· · · · · · ·
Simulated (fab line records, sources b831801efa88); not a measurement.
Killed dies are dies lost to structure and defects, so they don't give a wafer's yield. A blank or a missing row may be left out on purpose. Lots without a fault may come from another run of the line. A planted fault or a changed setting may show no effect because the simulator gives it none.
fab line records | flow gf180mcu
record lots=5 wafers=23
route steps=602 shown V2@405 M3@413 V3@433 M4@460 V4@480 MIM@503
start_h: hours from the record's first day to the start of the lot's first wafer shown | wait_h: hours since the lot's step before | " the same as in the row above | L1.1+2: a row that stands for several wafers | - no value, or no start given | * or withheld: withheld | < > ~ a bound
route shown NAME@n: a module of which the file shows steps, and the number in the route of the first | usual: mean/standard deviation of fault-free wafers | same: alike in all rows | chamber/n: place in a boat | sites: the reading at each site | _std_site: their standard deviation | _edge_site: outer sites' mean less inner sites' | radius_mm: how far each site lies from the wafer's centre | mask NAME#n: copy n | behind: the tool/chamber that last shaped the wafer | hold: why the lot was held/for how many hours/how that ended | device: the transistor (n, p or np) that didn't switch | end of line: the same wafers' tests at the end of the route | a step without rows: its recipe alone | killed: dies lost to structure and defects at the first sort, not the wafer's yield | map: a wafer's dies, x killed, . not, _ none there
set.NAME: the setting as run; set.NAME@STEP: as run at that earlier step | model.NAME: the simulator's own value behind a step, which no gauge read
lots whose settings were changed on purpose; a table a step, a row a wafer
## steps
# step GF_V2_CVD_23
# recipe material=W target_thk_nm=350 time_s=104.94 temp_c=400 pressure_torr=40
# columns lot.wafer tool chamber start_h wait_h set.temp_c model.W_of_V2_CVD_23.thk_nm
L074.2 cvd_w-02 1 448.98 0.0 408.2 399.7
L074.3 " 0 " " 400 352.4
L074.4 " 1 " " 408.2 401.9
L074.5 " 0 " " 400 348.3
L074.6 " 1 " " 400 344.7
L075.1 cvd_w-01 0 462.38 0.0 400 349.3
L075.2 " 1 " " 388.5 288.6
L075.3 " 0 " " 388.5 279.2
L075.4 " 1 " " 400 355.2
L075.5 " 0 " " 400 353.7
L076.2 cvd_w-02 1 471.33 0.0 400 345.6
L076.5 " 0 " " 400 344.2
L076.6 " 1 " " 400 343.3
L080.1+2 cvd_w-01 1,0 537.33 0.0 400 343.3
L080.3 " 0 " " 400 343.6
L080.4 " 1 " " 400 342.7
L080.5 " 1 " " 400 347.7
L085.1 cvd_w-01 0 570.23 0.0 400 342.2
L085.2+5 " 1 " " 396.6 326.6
· · · · · · ·

### Work order
Once you reach the line with "# step GF_V2_CVD_23" in the data above, copy it and every line after it exactly, up to and including the line with "L085.1 cvd_w-01 0 570.23 0.0 400 342.2".

### Exercise result
# step GF_V2_CVD_23
# recipe material=W target_thk_nm=350 time_s=104.94 temp_c=400 pressure_torr=40
# columns lot.wafer tool chamber start_h wait_h set.temp_c model.W_of_V2_CVD_23.thk_nm
L074.2 cvd_w-02 1 448.98 0.0 408.2 399.7
L074.3 " 0 " " 400 352.4
L074.4 " 1 " " 408.2 401.9
L074.5 " 0 " " 400 348.3
L074.6 " 1 " " 400 344.7
L075.1 cvd_w-01 0 462.38 0.0 400 349.3
L075.2 " 1 " " 388.5 288.6
L075.3 " 0 " " 388.5 279.2
L075.4 " 1 " " 400 355.2
L075.5 " 0 " " 400 353.7
L076.2 cvd_w-02 1 471.33 0.0 400 345.6
L076.5 " 0 " " 400 344.2
L076.6 " 1 " " 400 343.3
L080.1+2 cvd_w-01 1,0 537.33 0.0 400 343.3
L080.3 " 0 " " 400 343.6
L080.4 " 1 " " 400 342.7
L080.5 " 1 " " 400 347.7
L085.1 cvd_w-01 0 570.23 0.0 400 342.2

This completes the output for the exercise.